*WORK REQUEST*
Using the records below, transcribe word for word the stretch from the line that contains "wafer=L078.5; chamber=0; heater_power_w" through the line that contains "wafer=L078.6; chamber=1; heater_power_w", both end lines included, and nothing else.

*LISTED RECORDS*
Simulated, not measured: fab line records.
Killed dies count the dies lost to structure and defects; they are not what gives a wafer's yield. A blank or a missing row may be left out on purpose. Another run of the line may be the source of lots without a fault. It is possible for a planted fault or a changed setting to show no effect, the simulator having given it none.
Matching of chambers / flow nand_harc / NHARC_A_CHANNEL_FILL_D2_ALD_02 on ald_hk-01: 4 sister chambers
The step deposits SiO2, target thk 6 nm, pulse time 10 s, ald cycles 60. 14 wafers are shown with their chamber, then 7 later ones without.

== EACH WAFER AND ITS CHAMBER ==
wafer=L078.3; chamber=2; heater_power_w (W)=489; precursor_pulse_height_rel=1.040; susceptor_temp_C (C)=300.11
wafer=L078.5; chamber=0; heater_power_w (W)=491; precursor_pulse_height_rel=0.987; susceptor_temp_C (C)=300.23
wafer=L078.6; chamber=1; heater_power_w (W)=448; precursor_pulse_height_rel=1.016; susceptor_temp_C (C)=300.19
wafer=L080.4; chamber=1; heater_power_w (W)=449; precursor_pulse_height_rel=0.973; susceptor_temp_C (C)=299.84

*PROBLEM SOLUTION*
wafer=L078.5; chamber=0; heater_power_w (W)=491; precursor_pulse_height_rel=0.987; susceptor_temp_C (C)=300.23
wafer=L078.6; chamber=1; heater_power_w (W)=448; precursor_pulse_height_rel=1.016; susceptor_temp_C (C)=300.19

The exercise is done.